*Activity*: Among the entries that follow, the required portion opens with the line containing "(*) after a" and closes with the line containing "[NS STACK GROWTH]". Give that portion again exactly, and nothing else.

[Start of Attachment]

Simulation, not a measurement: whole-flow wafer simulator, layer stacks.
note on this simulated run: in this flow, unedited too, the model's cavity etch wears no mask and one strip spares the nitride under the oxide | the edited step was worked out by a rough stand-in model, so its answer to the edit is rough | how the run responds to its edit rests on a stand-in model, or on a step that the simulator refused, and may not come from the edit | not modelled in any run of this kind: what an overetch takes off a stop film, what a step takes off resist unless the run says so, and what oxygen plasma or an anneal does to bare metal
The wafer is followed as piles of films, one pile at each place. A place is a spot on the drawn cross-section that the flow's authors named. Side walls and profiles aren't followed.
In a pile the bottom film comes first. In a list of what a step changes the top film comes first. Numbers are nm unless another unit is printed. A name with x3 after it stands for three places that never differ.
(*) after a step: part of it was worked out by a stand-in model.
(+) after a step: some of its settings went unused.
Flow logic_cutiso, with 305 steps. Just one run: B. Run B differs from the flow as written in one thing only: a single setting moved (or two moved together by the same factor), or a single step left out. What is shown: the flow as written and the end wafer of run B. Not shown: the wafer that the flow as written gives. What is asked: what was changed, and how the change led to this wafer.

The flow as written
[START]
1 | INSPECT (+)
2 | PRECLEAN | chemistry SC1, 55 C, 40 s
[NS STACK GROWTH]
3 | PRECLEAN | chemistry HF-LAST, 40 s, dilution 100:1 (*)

[End of Attachment]

*Response box*:
(*) after a step: part of it was worked out by a stand-in model.
(+) after a step: some of its settings went unused.
Flow logic_cutiso, with 305 steps. Just one run: B. Run B differs from the flow as written in one thing only: a single setting moved (or two moved together by the same factor), or a single step left out. What is shown: the flow as written and the end wafer of run B. Not shown: the wafer that the flow as written gives. What is asked: what was changed, and how the change led to this wafer.

The flow as written
[START]
1 | INSPECT (+)
2 | PRECLEAN | chemistry SC1, 55 C, 40 s
[NS STACK GROWTH]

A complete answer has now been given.